WORK ITEM
Retype the data in its entirety, with no word changed.

┏━━

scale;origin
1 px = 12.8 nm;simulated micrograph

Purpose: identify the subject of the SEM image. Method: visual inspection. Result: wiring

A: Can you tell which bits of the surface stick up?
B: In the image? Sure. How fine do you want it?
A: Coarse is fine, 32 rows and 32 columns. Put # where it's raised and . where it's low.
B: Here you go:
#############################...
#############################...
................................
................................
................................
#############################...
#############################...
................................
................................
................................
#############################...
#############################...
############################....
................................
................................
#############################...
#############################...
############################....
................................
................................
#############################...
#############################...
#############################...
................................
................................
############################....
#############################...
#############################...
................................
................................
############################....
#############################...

┗━━

TASK RESULT
scale;origin
1 px = 12.8 nm;simulated micrograph

Purpose: identify the subject of the SEM image. Method: visual inspection. Result: wiring

A: Can you tell which bits of the surface stick up?
B: In the image? Sure. How fine do you want it?
A: Coarse is fine, 32 rows and 32 columns. Put # where it's raised and . where it's low.
B: Here you go:
#############################...
#############################...
................................
................................
................................
#############################...
#############################...
................................
................................
................................
#############################...
#############################...
############################....
................................
................................
#############################...
#############################...
############################....
................................
................................
#############################...
#############################...
#############################...
................................
................................
############################....
#############################...
#############################...
................................
................................
############################....
#############################...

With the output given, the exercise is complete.